# Activity:
Go through the entries below and print, exactly, the lines starting at the one with "Its process: draws" and ending at the one with "What this tool", keeping both ends and no others.

──────── Supplied entries
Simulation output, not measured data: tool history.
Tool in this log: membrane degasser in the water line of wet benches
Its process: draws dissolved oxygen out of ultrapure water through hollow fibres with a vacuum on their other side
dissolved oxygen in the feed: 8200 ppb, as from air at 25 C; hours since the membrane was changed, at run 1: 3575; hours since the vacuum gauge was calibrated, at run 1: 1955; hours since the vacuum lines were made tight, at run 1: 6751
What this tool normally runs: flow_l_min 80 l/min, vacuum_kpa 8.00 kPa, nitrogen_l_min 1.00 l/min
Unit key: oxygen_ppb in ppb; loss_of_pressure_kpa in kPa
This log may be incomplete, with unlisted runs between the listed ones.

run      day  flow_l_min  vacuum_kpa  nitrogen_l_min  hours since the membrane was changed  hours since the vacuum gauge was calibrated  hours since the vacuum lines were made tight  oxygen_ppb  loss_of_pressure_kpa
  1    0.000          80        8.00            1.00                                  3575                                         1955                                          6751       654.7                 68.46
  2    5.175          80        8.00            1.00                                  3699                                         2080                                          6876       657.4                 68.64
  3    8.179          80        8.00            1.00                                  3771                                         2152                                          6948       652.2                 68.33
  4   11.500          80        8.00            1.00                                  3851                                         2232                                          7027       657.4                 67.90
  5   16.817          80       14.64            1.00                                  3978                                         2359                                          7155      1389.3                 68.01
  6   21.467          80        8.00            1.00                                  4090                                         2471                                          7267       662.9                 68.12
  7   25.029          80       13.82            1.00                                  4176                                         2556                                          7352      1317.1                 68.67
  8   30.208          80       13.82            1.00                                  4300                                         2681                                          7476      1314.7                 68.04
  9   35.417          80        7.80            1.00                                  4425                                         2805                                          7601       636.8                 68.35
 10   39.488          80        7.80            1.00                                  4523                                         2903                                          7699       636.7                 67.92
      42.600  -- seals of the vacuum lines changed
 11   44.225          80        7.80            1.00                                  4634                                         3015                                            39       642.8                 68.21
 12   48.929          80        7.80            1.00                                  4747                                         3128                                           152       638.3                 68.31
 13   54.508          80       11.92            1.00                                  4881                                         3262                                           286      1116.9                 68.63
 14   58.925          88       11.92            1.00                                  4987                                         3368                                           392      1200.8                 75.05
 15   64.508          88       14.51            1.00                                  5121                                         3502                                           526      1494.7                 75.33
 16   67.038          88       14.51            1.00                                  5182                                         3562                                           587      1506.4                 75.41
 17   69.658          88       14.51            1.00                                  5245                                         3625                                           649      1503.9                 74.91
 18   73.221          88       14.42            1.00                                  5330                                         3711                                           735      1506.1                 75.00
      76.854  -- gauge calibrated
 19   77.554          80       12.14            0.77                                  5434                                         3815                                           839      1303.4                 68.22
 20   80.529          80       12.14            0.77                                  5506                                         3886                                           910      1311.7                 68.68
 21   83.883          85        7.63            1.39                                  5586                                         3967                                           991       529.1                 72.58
────────────────

# Exercise solution:
Its process: draws dissolved oxygen out of ultrapure water through hollow fibres with a vacuum on their other side
dissolved oxygen in the feed: 8200 ppb, as from air at 25 C; hours since the membrane was changed, at run 1: 3575; hours since the vacuum gauge was calibrated, at run 1: 1955; hours since the vacuum lines were made tight, at run 1: 6751
What this tool normally runs: flow_l_min 80 l/min, vacuum_kpa 8.00 kPa, nitrogen_l_min 1.00 l/min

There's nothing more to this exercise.